**********

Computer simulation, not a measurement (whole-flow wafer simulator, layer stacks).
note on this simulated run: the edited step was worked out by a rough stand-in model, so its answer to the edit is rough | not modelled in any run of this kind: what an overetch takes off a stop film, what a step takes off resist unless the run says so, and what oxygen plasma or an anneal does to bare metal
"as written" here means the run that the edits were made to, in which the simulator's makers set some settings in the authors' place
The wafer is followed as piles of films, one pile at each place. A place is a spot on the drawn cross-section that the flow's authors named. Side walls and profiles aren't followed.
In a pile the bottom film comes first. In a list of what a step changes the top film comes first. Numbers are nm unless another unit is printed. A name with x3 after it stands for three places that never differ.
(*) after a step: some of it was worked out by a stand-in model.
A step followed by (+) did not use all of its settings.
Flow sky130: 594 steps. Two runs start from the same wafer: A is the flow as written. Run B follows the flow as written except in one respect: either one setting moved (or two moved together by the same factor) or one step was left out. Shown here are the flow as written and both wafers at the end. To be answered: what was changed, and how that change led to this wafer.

**********

Give the material again, complete and unaltered.

Written reply:
Computer simulation, not a measurement (whole-flow wafer simulator, layer stacks).
note on this simulated run: the edited step was worked out by a rough stand-in model, so its answer to the edit is rough | not modelled in any run of this kind: what an overetch takes off a stop film, what a step takes off resist unless the run says so, and what oxygen plasma or an anneal does to bare metal
"as written" here means the run that the edits were made to, in which the simulator's makers set some settings in the authors' place
The wafer is followed as piles of films, one pile at each place. A place is a spot on the drawn cross-section that the flow's authors named. Side walls and profiles aren't followed.
In a pile the bottom film comes first. In a list of what a step changes the top film comes first. Numbers are nm unless another unit is printed. A name with x3 after it stands for three places that never differ.
(*) after a step: some of it was worked out by a stand-in model.
A step followed by (+) did not use all of its settings.
Flow sky130: 594 steps. Two runs start from the same wafer: A is the flow as written. Run B follows the flow as written except in one respect: either one setting moved (or two moved together by the same factor) or one step was left out. Shown here are the flow as written and both wafers at the end. To be answered: what was changed, and how that change led to this wafer.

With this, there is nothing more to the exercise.